**ASSIGNED TASK:**
Your output should be the lines from the start of the data through the line containing "Authors: We have added the map below.", exactly and nothing more.

[Opening SOURCE DATA section]
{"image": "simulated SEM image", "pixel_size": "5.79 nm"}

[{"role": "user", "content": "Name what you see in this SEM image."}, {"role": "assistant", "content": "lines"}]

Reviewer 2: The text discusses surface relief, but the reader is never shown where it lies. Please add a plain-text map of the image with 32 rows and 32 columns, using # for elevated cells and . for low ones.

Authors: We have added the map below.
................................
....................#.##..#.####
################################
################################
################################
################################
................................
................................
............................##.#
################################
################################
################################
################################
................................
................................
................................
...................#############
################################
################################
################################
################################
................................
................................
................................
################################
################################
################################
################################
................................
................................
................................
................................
[Closing SOURCE DATA section]

**RESPONSE AREA:**
{"image": "simulated SEM image", "pixel_size": "5.79 nm"}

[{"role": "user", "content": "Name what you see in this SEM image."}, {"role": "assistant", "content": "lines"}]

Reviewer 2: The text discusses surface relief, but the reader is never shown where it lies. Please add a plain-text map of the image with 32 rows and 32 columns, using # for elevated cells and . for low ones.

Authors: We have added the map below.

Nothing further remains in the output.